### Work instruction:
An exact reprint of all the records is the expected answer.

═════ Given information ═════
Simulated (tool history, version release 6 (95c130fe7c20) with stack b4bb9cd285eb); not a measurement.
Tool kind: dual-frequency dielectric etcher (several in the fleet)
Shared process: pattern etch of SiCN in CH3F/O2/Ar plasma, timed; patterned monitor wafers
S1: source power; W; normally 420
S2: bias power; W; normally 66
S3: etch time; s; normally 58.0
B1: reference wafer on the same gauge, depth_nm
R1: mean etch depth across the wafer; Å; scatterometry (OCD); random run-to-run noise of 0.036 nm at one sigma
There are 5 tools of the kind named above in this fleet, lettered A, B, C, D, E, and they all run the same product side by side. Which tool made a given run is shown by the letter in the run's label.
═════

### Exercise solution:
Simulated (tool history, version release 6 (95c130fe7c20) with stack b4bb9cd285eb); not a measurement.
Tool kind: dual-frequency dielectric etcher (several in the fleet)
Shared process: pattern etch of SiCN in CH3F/O2/Ar plasma, timed; patterned monitor wafers
S1: source power; W; normally 420
S2: bias power; W; normally 66
S3: etch time; s; normally 58.0
B1: reference wafer on the same gauge, depth_nm
R1: mean etch depth across the wafer; Å; scatterometry (OCD); random run-to-run noise of 0.036 nm at one sigma
There are 5 tools of the kind named above in this fleet, lettered A, B, C, D, E, and they all run the same product side by side. Which tool made a given run is shown by the letter in the run's label.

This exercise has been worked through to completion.